ACTIVITY
Going from the top of the data below, give again each line through the one containing "Matching of chambers", both ends kept.

##### THE DATA
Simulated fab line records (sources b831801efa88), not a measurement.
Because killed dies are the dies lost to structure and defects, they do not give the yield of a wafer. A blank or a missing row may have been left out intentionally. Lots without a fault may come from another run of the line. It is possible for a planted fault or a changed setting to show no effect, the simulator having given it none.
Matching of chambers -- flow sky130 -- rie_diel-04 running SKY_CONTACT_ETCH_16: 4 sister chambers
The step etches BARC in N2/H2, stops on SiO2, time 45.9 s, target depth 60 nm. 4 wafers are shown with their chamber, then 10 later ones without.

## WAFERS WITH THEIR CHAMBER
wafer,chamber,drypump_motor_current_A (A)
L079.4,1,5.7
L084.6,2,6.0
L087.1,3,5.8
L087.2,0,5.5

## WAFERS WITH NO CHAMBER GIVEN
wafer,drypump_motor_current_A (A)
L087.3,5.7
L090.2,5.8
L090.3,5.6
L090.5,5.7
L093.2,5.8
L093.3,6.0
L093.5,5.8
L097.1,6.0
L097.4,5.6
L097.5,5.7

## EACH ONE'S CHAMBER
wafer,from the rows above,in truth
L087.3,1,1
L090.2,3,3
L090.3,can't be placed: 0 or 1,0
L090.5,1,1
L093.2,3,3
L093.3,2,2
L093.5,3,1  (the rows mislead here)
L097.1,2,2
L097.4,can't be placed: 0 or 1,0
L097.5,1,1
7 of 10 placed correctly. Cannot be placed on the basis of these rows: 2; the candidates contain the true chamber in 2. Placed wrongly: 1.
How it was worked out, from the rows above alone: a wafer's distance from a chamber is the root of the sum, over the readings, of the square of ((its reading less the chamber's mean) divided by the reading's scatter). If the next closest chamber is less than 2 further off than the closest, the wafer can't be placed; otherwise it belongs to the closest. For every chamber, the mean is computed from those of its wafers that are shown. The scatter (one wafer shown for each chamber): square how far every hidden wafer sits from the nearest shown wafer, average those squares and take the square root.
##########

YOUR RESPONSE
Simulated fab line records (sources b831801efa88), not a measurement.
Because killed dies are the dies lost to structure and defects, they do not give the yield of a wafer. A blank or a missing row may have been left out intentionally. Lots without a fault may come from another run of the line. It is possible for a planted fault or a changed setting to show no effect, the simulator having given it none.
Matching of chambers -- flow sky130 -- rie_diel-04 running SKY_CONTACT_ETCH_16: 4 sister chambers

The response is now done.